--- RECORD EXTRACTS Enclosed Below ---

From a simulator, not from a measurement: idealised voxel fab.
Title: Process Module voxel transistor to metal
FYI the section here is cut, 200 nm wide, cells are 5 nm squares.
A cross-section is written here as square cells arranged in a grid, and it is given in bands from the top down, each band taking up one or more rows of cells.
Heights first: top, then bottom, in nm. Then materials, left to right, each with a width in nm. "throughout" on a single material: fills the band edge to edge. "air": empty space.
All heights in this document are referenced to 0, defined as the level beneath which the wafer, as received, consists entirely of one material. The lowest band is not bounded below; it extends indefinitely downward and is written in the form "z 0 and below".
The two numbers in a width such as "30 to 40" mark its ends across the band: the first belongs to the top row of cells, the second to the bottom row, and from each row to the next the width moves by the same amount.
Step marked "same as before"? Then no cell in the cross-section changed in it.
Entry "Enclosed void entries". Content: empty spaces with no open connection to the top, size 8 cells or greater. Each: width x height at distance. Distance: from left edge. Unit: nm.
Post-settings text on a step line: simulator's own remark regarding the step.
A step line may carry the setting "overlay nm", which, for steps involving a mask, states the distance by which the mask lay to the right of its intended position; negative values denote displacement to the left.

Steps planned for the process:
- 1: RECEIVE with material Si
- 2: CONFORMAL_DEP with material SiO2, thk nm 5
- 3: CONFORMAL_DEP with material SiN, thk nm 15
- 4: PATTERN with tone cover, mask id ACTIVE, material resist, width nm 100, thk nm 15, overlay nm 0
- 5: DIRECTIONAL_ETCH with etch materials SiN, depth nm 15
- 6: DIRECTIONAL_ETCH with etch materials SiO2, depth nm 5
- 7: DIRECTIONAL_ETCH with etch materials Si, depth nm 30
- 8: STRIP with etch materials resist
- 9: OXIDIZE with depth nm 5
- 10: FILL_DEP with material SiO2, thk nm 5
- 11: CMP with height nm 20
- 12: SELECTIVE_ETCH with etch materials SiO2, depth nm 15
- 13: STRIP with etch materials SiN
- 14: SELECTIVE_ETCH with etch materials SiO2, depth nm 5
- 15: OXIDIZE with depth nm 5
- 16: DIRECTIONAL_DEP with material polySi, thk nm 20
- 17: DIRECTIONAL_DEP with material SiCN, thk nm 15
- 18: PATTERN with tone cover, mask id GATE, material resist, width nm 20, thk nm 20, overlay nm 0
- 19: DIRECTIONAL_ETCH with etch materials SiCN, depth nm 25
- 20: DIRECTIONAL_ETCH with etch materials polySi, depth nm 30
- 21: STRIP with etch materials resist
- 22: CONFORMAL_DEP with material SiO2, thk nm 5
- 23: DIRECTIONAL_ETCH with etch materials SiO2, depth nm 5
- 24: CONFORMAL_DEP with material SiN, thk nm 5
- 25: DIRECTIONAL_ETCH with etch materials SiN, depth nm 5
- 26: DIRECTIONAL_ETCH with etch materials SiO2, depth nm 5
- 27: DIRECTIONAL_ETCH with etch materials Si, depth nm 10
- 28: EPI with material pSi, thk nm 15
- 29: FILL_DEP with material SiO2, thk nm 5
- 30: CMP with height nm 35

--- End of Enclosed RECORD EXTRACTS ---

Every line from the line containing "- 6: DIRECTIONAL_ETCH" through the line containing "- 12: SELECTIVE_ETCH" in the records above must be retyped exactly. Leave out the rest.

◆ EXERCISE SOLUTION
- 6: DIRECTIONAL_ETCH with etch materials SiO2, depth nm 5
- 7: DIRECTIONAL_ETCH with etch materials Si, depth nm 30
- 8: STRIP with etch materials resist
- 9: OXIDIZE with depth nm 5
- 10: FILL_DEP with material SiO2, thk nm 5
- 11: CMP with height nm 20
- 12: SELECTIVE_ETCH with etch materials SiO2, depth nm 15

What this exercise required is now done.